■ **Work task**: Your answer should be the lines below from the one with "C1: hours since the thermometer was replaced" to the one with "PECVD_TEOS_oxide_etched_nm: thickness taken", both included, given again exactly and with nothing added.

━━━

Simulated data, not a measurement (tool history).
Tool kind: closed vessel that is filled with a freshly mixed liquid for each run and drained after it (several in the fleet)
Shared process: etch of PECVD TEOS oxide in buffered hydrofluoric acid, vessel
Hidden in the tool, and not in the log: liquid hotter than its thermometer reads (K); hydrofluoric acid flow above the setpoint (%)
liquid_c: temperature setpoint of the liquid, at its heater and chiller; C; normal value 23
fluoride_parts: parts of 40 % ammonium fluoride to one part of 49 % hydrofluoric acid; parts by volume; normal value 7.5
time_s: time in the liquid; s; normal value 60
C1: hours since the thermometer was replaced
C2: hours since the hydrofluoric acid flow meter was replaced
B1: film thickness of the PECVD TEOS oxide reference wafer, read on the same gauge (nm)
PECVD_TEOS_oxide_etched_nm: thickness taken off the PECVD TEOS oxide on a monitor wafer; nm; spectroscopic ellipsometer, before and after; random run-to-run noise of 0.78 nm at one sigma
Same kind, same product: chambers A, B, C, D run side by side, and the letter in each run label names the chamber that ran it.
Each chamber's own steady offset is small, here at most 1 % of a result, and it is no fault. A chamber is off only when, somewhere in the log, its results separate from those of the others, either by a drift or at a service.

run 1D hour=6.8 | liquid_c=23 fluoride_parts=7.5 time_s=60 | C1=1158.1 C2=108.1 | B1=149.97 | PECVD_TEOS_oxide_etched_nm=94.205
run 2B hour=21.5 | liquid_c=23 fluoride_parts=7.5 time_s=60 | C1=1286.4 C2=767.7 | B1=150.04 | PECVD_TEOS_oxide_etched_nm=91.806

━━━

■ **Worked solution**:
C1: hours since the thermometer was replaced
C2: hours since the hydrofluoric acid flow meter was replaced
B1: film thickness of the PECVD TEOS oxide reference wafer, read on the same gauge (nm)
PECVD_TEOS_oxide_etched_nm: thickness taken off the PECVD TEOS oxide on a monitor wafer; nm; spectroscopic ellipsometer, before and after; random run-to-run noise of 0.78 nm at one sigma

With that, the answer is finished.